[Source data]

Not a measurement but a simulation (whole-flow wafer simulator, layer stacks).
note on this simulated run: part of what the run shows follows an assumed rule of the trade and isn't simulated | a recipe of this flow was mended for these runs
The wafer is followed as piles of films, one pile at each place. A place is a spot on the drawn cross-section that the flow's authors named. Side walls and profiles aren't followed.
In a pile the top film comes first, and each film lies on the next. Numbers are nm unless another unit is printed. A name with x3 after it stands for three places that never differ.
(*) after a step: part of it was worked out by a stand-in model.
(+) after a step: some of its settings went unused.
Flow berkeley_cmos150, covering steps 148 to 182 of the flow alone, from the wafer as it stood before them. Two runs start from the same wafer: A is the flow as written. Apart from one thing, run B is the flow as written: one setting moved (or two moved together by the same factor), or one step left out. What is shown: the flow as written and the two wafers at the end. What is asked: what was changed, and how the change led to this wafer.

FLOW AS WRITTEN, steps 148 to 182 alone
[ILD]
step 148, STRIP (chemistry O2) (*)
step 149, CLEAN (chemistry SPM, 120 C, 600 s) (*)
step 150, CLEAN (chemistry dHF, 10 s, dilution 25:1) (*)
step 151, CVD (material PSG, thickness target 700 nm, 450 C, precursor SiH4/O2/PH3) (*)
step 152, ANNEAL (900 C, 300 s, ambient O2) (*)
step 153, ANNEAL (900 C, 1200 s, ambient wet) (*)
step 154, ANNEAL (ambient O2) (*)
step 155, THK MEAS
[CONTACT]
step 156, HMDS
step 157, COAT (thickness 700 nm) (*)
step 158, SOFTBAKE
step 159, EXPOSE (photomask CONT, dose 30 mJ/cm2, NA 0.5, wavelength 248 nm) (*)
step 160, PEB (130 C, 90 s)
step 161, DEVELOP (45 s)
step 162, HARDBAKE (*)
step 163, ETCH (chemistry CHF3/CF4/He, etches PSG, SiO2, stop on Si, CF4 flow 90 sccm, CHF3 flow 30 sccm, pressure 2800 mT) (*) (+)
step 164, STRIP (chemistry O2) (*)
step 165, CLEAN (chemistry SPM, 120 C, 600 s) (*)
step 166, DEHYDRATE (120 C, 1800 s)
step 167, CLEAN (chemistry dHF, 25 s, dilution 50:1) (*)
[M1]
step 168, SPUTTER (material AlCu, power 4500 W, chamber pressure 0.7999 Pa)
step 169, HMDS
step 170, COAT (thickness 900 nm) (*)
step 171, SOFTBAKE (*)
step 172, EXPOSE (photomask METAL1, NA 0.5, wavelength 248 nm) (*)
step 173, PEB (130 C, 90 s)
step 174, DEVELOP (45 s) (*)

[/Source data]

Work instruction ▸
Please return every line from the first one in the records above down to the line containing "(+) after a", including both, exactly as written and nothing more.

Written solution ▸
Not a measurement but a simulation (whole-flow wafer simulator, layer stacks).
note on this simulated run: part of what the run shows follows an assumed rule of the trade and isn't simulated | a recipe of this flow was mended for these runs
The wafer is followed as piles of films, one pile at each place. A place is a spot on the drawn cross-section that the flow's authors named. Side walls and profiles aren't followed.
In a pile the top film comes first, and each film lies on the next. Numbers are nm unless another unit is printed. A name with x3 after it stands for three places that never differ.
(*) after a step: part of it was worked out by a stand-in model.
(+) after a step: some of its settings went unused.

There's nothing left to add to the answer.